• DATA TO EXAMINE:
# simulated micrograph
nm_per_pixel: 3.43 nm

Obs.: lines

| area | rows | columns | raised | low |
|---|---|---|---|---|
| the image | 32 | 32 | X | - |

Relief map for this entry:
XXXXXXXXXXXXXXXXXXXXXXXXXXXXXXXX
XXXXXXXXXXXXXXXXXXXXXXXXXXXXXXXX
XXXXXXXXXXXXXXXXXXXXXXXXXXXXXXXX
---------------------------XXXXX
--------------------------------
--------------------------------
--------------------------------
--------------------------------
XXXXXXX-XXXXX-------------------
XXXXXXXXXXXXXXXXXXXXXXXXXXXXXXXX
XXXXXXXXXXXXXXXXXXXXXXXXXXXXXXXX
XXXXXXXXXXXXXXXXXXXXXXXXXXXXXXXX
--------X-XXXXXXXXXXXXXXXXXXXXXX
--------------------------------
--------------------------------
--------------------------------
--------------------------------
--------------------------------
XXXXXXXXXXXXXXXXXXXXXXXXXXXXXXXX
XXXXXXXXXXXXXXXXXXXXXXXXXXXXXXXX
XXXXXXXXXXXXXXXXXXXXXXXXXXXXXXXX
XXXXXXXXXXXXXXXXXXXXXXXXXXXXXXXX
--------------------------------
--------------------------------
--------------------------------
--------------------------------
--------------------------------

• WORK ITEM:
Exactly as written, please output every entry.

• REPLY:
# simulated micrograph
nm_per_pixel: 3.43 nm

Obs.: lines

| area | rows | columns | raised | low |
|---|---|---|---|---|
| the image | 32 | 32 | X | - |

Relief map for this entry:
XXXXXXXXXXXXXXXXXXXXXXXXXXXXXXXX
XXXXXXXXXXXXXXXXXXXXXXXXXXXXXXXX
XXXXXXXXXXXXXXXXXXXXXXXXXXXXXXXX
---------------------------XXXXX
--------------------------------
--------------------------------
--------------------------------
--------------------------------
XXXXXXX-XXXXX-------------------
XXXXXXXXXXXXXXXXXXXXXXXXXXXXXXXX
XXXXXXXXXXXXXXXXXXXXXXXXXXXXXXXX
XXXXXXXXXXXXXXXXXXXXXXXXXXXXXXXX
--------X-XXXXXXXXXXXXXXXXXXXXXX
--------------------------------
--------------------------------
--------------------------------
--------------------------------
--------------------------------
XXXXXXXXXXXXXXXXXXXXXXXXXXXXXXXX
XXXXXXXXXXXXXXXXXXXXXXXXXXXXXXXX
XXXXXXXXXXXXXXXXXXXXXXXXXXXXXXXX
XXXXXXXXXXXXXXXXXXXXXXXXXXXXXXXX
--------------------------------
--------------------------------
--------------------------------
--------------------------------
--------------------------------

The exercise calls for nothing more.